WORK ITEM ▸
Will you quote precisely the lines that run from the top of the material below to the line containing "L840,day 5 06:30,overlay-02,0.7", both ends included?

RECORD EXCERPTS ▸
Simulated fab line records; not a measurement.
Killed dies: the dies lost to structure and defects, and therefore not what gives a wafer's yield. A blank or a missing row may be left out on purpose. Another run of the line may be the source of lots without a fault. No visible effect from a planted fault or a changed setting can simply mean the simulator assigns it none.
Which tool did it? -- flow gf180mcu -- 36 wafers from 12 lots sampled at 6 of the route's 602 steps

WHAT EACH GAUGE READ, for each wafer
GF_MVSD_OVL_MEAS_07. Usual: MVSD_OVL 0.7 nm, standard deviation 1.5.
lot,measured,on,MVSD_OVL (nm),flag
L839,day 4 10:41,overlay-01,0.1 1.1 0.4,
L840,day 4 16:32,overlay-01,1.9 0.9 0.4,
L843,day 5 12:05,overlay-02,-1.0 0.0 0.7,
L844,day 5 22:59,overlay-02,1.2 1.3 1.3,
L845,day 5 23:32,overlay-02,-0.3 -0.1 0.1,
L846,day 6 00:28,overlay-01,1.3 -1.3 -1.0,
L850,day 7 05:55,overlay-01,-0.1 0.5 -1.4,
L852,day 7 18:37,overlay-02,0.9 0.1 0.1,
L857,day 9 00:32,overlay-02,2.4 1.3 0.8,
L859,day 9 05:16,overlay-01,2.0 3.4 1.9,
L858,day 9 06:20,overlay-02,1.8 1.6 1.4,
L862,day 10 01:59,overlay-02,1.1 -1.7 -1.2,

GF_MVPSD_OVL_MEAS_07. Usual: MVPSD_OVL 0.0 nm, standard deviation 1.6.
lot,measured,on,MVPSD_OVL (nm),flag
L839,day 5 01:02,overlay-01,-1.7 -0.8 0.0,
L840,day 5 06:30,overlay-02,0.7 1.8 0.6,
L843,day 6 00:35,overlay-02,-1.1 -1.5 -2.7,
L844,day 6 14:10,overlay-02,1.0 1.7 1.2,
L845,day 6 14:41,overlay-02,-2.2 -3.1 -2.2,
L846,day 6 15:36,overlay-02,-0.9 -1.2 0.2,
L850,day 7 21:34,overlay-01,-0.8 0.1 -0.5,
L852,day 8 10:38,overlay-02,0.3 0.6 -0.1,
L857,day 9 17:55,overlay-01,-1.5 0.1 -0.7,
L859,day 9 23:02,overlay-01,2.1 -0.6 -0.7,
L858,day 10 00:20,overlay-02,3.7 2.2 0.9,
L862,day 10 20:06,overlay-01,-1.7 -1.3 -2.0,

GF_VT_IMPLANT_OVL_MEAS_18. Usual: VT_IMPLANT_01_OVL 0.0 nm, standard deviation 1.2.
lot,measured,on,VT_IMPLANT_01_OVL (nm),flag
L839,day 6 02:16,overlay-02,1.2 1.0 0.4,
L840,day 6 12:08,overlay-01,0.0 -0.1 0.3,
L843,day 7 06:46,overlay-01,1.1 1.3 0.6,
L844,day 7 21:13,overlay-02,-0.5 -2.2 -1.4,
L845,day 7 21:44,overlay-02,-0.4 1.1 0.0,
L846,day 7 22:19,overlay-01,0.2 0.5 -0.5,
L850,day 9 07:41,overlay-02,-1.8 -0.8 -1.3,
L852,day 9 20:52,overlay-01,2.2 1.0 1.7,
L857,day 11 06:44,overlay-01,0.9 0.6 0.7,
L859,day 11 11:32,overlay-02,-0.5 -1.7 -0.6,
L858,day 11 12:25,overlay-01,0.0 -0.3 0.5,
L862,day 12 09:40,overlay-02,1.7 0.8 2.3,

YOUR RESPONSE ▸
Simulated fab line records; not a measurement.
Killed dies: the dies lost to structure and defects, and therefore not what gives a wafer's yield. A blank or a missing row may be left out on purpose. Another run of the line may be the source of lots without a fault. No visible effect from a planted fault or a changed setting can simply mean the simulator assigns it none.
Which tool did it? -- flow gf180mcu -- 36 wafers from 12 lots sampled at 6 of the route's 602 steps

WHAT EACH GAUGE READ, for each wafer
GF_MVSD_OVL_MEAS_07. Usual: MVSD_OVL 0.7 nm, standard deviation 1.5.
lot,measured,on,MVSD_OVL (nm),flag
L839,day 4 10:41,overlay-01,0.1 1.1 0.4,
L840,day 4 16:32,overlay-01,1.9 0.9 0.4,
L843,day 5 12:05,overlay-02,-1.0 0.0 0.7,
L844,day 5 22:59,overlay-02,1.2 1.3 1.3,
L845,day 5 23:32,overlay-02,-0.3 -0.1 0.1,
L846,day 6 00:28,overlay-01,1.3 -1.3 -1.0,
L850,day 7 05:55,overlay-01,-0.1 0.5 -1.4,
L852,day 7 18:37,overlay-02,0.9 0.1 0.1,
L857,day 9 00:32,overlay-02,2.4 1.3 0.8,
L859,day 9 05:16,overlay-01,2.0 3.4 1.9,
L858,day 9 06:20,overlay-02,1.8 1.6 1.4,
L862,day 10 01:59,overlay-02,1.1 -1.7 -1.2,

GF_MVPSD_OVL_MEAS_07. Usual: MVPSD_OVL 0.0 nm, standard deviation 1.6.
lot,measured,on,MVPSD_OVL (nm),flag
L839,day 5 01:02,overlay-01,-1.7 -0.8 0.0,
L840,day 5 06:30,overlay-02,0.7 1.8 0.6,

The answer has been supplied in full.